Only the lines from the start of the data through the one containing "21 op FILL_DEP | material Ru | thk nm 5" belong in your answer; return them exactly.

*** Opening Data section ***
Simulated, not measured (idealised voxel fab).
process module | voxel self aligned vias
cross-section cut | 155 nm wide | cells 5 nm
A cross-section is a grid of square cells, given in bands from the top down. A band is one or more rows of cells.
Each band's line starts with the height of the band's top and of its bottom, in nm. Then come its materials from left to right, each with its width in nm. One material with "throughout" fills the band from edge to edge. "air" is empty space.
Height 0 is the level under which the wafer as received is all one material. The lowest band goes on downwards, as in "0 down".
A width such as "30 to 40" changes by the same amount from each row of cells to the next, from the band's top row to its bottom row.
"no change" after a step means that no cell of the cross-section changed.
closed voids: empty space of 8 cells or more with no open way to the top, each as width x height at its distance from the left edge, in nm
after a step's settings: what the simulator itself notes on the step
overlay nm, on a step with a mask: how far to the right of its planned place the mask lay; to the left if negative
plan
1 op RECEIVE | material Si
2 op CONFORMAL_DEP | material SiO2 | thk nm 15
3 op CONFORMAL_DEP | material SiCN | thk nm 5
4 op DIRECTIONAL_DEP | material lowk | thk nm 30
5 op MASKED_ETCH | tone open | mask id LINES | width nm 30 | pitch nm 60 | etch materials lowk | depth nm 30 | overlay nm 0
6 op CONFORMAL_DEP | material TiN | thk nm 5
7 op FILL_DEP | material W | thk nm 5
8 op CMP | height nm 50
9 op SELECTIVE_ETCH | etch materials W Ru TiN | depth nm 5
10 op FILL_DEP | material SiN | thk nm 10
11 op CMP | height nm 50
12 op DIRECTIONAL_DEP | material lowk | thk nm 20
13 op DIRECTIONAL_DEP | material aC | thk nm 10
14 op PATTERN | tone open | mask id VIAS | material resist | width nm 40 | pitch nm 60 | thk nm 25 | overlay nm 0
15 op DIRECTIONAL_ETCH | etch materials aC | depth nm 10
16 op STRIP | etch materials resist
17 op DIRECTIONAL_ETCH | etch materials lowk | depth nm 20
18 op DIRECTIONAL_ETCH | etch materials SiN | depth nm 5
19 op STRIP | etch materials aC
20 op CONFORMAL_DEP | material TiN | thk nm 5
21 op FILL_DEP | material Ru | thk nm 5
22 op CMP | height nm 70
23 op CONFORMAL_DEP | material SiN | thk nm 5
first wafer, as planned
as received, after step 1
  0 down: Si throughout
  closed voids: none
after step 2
*** Closing Data section ***

**Exercise result:**
Simulated, not measured (idealised voxel fab).
process module | voxel self aligned vias
cross-section cut | 155 nm wide | cells 5 nm
A cross-section is a grid of square cells, given in bands from the top down. A band is one or more rows of cells.
Each band's line starts with the height of the band's top and of its bottom, in nm. Then come its materials from left to right, each with its width in nm. One material with "throughout" fills the band from edge to edge. "air" is empty space.
Height 0 is the level under which the wafer as received is all one material. The lowest band goes on downwards, as in "0 down".
A width such as "30 to 40" changes by the same amount from each row of cells to the next, from the band's top row to its bottom row.
"no change" after a step means that no cell of the cross-section changed.
closed voids: empty space of 8 cells or more with no open way to the top, each as width x height at its distance from the left edge, in nm
after a step's settings: what the simulator itself notes on the step
overlay nm, on a step with a mask: how far to the right of its planned place the mask lay; to the left if negative
plan
1 op RECEIVE | material Si
2 op CONFORMAL_DEP | material SiO2 | thk nm 15
3 op CONFORMAL_DEP | material SiCN | thk nm 5
4 op DIRECTIONAL_DEP | material lowk | thk nm 30
5 op MASKED_ETCH | tone open | mask id LINES | width nm 30 | pitch nm 60 | etch materials lowk | depth nm 30 | overlay nm 0
6 op CONFORMAL_DEP | material TiN | thk nm 5
7 op FILL_DEP | material W | thk nm 5
8 op CMP | height nm 50
9 op SELECTIVE_ETCH | etch materials W Ru TiN | depth nm 5
10 op FILL_DEP | material SiN | thk nm 10
11 op CMP | height nm 50
12 op DIRECTIONAL_DEP | material lowk | thk nm 20
13 op DIRECTIONAL_DEP | material aC | thk nm 10
14 op PATTERN | tone open | mask id VIAS | material resist | width nm 40 | pitch nm 60 | thk nm 25 | overlay nm 0
15 op DIRECTIONAL_ETCH | etch materials aC | depth nm 10
16 op STRIP | etch materials resist
17 op DIRECTIONAL_ETCH | etch materials lowk | depth nm 20
18 op DIRECTIONAL_ETCH | etch materials SiN | depth nm 5
19 op STRIP | etch materials aC
20 op CONFORMAL_DEP | material TiN | thk nm 5
21 op FILL_DEP | material Ru | thk nm 5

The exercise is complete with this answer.